+++
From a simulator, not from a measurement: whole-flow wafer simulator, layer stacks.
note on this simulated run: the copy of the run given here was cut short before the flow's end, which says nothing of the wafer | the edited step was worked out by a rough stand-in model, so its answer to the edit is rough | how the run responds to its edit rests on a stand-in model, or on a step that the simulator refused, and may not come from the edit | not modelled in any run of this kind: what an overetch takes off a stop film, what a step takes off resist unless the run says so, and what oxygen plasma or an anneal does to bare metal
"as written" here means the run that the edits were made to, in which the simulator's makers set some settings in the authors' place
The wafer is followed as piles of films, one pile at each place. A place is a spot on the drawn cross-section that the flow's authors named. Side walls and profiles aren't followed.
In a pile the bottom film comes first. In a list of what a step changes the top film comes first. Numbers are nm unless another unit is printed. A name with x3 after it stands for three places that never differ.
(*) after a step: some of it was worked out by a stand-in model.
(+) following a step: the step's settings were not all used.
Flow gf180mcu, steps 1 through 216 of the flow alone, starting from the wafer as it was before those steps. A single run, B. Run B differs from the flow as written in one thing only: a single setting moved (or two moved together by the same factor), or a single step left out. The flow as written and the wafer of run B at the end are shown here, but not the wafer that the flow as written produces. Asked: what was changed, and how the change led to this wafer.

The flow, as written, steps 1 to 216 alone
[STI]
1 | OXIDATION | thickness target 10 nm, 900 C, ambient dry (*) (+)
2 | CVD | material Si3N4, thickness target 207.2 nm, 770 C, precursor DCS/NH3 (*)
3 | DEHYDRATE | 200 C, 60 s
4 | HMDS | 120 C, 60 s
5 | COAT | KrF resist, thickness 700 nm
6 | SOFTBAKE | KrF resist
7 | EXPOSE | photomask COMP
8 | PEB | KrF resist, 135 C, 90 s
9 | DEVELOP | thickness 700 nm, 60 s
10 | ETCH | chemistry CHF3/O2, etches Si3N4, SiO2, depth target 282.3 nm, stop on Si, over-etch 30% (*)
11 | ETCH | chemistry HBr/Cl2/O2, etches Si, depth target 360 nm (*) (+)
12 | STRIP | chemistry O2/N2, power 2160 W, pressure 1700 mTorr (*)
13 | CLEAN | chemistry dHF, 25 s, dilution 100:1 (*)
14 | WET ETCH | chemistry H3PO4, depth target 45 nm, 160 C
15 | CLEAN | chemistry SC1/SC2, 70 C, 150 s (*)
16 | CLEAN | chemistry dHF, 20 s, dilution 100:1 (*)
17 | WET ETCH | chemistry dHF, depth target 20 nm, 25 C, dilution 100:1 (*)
+++

● **WORK REQUEST**
All lines from the opening of the listing above through the line that contains "(*) after a" should be given again exactly, and nothing more.

● **EXERCISE SOLUTION**
From a simulator, not from a measurement: whole-flow wafer simulator, layer stacks.
note on this simulated run: the copy of the run given here was cut short before the flow's end, which says nothing of the wafer | the edited step was worked out by a rough stand-in model, so its answer to the edit is rough | how the run responds to its edit rests on a stand-in model, or on a step that the simulator refused, and may not come from the edit | not modelled in any run of this kind: what an overetch takes off a stop film, what a step takes off resist unless the run says so, and what oxygen plasma or an anneal does to bare metal
"as written" here means the run that the edits were made to, in which the simulator's makers set some settings in the authors' place
The wafer is followed as piles of films, one pile at each place. A place is a spot on the drawn cross-section that the flow's authors named. Side walls and profiles aren't followed.
In a pile the bottom film comes first. In a list of what a step changes the top film comes first. Numbers are nm unless another unit is printed. A name with x3 after it stands for three places that never differ.
(*) after a step: some of it was worked out by a stand-in model.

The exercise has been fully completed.